> ASSIGNMENT: Type out the full set of entries again, unchanged.

------ RECORD EXTRACTS

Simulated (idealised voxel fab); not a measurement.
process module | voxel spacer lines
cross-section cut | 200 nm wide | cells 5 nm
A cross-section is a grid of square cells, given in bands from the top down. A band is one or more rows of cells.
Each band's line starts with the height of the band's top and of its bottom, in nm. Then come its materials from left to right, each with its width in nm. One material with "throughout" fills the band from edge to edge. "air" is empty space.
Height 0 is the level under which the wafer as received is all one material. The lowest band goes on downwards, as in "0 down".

------------

> YOUR SOLUTION:
Simulated (idealised voxel fab); not a measurement.
process module | voxel spacer lines
cross-section cut | 200 nm wide | cells 5 nm
A cross-section is a grid of square cells, given in bands from the top down. A band is one or more rows of cells.
Each band's line starts with the height of the band's top and of its bottom, in nm. Then come its materials from left to right, each with its width in nm. One material with "throughout" fills the band from edge to edge. "air" is empty space.
Height 0 is the level under which the wafer as received is all one material. The lowest band goes on downwards, as in "0 down".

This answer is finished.